→ **DATA RECORDS**:
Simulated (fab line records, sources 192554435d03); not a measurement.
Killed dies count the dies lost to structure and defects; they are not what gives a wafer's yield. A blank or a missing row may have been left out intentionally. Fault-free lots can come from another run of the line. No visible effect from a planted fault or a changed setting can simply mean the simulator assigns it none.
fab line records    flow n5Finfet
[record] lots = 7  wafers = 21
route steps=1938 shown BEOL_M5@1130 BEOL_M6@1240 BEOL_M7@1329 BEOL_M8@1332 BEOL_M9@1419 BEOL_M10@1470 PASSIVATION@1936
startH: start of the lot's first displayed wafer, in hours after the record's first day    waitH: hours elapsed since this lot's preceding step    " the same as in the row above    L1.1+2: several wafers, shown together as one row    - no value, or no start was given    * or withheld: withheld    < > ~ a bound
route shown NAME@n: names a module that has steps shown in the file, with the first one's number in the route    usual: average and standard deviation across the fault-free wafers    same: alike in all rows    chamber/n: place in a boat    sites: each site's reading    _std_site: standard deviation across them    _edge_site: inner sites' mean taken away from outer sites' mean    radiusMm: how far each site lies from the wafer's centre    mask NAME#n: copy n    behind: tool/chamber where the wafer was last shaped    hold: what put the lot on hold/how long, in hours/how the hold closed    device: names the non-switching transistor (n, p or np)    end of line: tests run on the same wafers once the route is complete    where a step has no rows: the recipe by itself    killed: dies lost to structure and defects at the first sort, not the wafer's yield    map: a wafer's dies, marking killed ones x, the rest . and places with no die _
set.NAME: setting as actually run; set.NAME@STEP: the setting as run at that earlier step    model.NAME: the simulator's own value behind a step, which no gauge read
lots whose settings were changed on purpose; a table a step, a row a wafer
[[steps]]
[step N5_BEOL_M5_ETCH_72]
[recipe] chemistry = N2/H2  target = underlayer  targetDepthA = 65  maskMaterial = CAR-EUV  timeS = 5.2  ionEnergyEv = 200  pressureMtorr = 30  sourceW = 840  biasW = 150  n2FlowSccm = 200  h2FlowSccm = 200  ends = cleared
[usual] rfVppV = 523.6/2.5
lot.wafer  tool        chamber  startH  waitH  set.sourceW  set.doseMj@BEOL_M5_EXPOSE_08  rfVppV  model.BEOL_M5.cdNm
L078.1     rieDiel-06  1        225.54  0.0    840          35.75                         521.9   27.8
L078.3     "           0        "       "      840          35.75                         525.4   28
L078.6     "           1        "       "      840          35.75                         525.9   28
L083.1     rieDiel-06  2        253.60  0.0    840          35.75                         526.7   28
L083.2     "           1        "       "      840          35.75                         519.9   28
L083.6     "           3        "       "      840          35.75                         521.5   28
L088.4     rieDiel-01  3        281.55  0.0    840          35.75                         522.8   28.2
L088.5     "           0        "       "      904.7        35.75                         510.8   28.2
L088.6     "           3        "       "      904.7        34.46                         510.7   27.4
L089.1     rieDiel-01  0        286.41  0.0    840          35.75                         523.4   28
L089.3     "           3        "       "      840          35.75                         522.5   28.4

→ **EXERCISE**: Which lines should be output? Exactly those from the first line of the data through the line containing "set.NAME: setting as", inclusive.

→ **SOLUTION**:
Simulated (fab line records, sources 192554435d03); not a measurement.
Killed dies count the dies lost to structure and defects; they are not what gives a wafer's yield. A blank or a missing row may have been left out intentionally. Fault-free lots can come from another run of the line. No visible effect from a planted fault or a changed setting can simply mean the simulator assigns it none.
fab line records    flow n5Finfet
[record] lots = 7  wafers = 21
route steps=1938 shown BEOL_M5@1130 BEOL_M6@1240 BEOL_M7@1329 BEOL_M8@1332 BEOL_M9@1419 BEOL_M10@1470 PASSIVATION@1936
startH: start of the lot's first displayed wafer, in hours after the record's first day    waitH: hours elapsed since this lot's preceding step    " the same as in the row above    L1.1+2: several wafers, shown together as one row    - no value, or no start was given    * or withheld: withheld    < > ~ a bound
route shown NAME@n: names a module that has steps shown in the file, with the first one's number in the route    usual: average and standard deviation across the fault-free wafers    same: alike in all rows    chamber/n: place in a boat    sites: each site's reading    _std_site: standard deviation across them    _edge_site: inner sites' mean taken away from outer sites' mean    radiusMm: how far each site lies from the wafer's centre    mask NAME#n: copy n    behind: tool/chamber where the wafer was last shaped    hold: what put the lot on hold/how long, in hours/how the hold closed    device: names the non-switching transistor (n, p or np)    end of line: tests run on the same wafers once the route is complete    where a step has no rows: the recipe by itself    killed: dies lost to structure and defects at the first sort, not the wafer's yield    map: a wafer's dies, marking killed ones x, the rest . and places with no die _
set.NAME: setting as actually run; set.NAME@STEP: the setting as run at that earlier step    model.NAME: the simulator's own value behind a step, which no gauge read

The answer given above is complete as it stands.